Look below for the line that contains "- minimum distance", then copy it and each following line exactly, through and including the line that contains "Shout if you need anything else.".

((

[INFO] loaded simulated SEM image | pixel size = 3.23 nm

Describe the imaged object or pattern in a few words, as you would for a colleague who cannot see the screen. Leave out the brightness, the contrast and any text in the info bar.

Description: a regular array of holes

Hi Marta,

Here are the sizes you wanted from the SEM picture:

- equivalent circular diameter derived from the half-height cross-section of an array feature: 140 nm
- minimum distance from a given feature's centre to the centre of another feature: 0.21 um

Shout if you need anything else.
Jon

))

**RESPONSE BOX:**
- minimum distance from a given feature's centre to the centre of another feature: 0.21 um

Shout if you need anything else.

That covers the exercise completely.